○ ○ ○ ○ ○ ○ ○

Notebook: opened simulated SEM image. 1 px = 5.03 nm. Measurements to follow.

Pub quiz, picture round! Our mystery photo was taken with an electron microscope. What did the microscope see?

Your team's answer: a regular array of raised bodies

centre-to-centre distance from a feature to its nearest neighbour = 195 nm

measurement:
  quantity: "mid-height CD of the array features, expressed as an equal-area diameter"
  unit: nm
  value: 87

○ ○ ○ ○ ○ ○ ○

• **Work request**
Nothing beyond the lines from the start of the entries through the line with "centre-to-centre distance from" should appear. Repeat those lines exactly, both ends included.

• **Task result**
Notebook: opened simulated SEM image. 1 px = 5.03 nm. Measurements to follow.

Pub quiz, picture round! Our mystery photo was taken with an electron microscope. What did the microscope see?

Your team's answer: a regular array of raised bodies

centre-to-centre distance from a feature to its nearest neighbour = 195 nm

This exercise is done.